*** Dataset entries Section Begins ***
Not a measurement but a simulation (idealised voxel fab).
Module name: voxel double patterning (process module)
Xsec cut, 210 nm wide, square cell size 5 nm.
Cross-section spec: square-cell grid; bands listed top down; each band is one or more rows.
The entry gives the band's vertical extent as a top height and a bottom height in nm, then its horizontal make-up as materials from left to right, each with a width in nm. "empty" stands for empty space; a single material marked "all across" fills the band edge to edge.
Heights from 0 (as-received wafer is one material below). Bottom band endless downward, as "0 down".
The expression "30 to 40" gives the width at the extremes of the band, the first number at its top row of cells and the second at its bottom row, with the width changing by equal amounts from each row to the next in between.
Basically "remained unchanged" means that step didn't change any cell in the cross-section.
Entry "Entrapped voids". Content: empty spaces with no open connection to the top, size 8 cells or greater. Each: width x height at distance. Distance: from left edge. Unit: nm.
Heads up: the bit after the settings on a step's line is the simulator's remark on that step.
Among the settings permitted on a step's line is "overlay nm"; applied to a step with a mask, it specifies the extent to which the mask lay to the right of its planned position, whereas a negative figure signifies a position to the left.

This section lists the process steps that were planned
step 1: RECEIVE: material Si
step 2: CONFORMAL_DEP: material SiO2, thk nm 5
*** Dataset entries Section Ends ***

Work order
The lines to copy run from the first line of the entries to the line containing "next in between."; copy them exactly and output nothing else.

Your solution
Not a measurement but a simulation (idealised voxel fab).
Module name: voxel double patterning (process module)
Xsec cut, 210 nm wide, square cell size 5 nm.
Cross-section spec: square-cell grid; bands listed top down; each band is one or more rows.
The entry gives the band's vertical extent as a top height and a bottom height in nm, then its horizontal make-up as materials from left to right, each with a width in nm. "empty" stands for empty space; a single material marked "all across" fills the band edge to edge.
Heights from 0 (as-received wafer is one material below). Bottom band endless downward, as "0 down".
The expression "30 to 40" gives the width at the extremes of the band, the first number at its top row of cells and the second at its bottom row, with the width changing by equal amounts from each row to the next in between.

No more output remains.